In the listing below, find the line containing "R4: thickness taken" and the line containing "P2: etch of". Repeat exactly those two lines and every line between them, nothing more.

● DATA EXTRACTS:

>>

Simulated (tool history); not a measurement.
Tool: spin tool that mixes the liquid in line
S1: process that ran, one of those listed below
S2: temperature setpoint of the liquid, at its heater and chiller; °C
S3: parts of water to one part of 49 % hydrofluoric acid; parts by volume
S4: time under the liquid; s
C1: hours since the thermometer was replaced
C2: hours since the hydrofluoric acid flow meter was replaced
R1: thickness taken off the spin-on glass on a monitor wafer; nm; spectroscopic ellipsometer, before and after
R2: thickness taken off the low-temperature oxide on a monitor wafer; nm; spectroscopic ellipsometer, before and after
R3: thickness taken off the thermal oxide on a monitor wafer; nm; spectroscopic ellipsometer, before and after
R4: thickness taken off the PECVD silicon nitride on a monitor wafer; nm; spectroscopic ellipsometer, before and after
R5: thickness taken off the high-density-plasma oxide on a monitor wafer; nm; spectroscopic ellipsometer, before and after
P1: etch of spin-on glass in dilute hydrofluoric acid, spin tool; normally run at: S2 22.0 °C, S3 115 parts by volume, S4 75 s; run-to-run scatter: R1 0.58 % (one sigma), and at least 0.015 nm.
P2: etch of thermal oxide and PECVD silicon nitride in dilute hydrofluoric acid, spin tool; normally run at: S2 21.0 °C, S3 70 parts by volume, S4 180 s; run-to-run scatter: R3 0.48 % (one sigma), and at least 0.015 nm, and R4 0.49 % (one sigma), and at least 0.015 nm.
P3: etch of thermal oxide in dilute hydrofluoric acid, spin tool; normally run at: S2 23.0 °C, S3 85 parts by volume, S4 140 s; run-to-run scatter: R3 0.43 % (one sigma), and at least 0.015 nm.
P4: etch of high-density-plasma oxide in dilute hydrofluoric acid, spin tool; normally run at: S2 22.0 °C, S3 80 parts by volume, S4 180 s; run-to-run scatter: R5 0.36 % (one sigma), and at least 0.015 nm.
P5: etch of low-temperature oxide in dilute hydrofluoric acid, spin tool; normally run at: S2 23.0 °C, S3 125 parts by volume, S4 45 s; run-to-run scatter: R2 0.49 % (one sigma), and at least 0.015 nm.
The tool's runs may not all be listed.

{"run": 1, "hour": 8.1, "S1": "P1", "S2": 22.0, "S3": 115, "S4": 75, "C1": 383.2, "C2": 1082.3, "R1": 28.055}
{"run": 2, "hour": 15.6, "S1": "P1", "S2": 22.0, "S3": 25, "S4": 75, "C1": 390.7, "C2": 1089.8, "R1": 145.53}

<<

● PROBLEM SOLUTION:
R4: thickness taken off the PECVD silicon nitride on a monitor wafer; nm; spectroscopic ellipsometer, before and after
R5: thickness taken off the high-density-plasma oxide on a monitor wafer; nm; spectroscopic ellipsometer, before and after
P1: etch of spin-on glass in dilute hydrofluoric acid, spin tool; normally run at: S2 22.0 °C, S3 115 parts by volume, S4 75 s; run-to-run scatter: R1 0.58 % (one sigma), and at least 0.015 nm.
P2: etch of thermal oxide and PECVD silicon nitride in dilute hydrofluoric acid, spin tool; normally run at: S2 21.0 °C, S3 70 parts by volume, S4 180 s; run-to-run scatter: R3 0.48 % (one sigma), and at least 0.015 nm, and R4 0.49 % (one sigma), and at least 0.015 nm.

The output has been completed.